### Data section
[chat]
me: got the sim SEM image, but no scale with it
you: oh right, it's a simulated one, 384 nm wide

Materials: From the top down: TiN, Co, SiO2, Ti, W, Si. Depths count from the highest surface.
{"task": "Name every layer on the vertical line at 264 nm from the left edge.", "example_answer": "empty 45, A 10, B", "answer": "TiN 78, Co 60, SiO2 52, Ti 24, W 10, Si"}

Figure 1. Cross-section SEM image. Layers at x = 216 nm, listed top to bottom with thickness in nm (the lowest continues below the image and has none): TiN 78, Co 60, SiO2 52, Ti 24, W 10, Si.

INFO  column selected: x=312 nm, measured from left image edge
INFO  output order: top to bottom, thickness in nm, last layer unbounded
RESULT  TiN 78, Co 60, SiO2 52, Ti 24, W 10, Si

### Action item
There is a run of lines above from the one with "left image edge" to the one with "last layer unbounded"; print exactly that run, both ends included, and nothing else.

### Exercise response
INFO  column selected: x=312 nm, measured from left image edge
INFO  output order: top to bottom, thickness in nm, last layer unbounded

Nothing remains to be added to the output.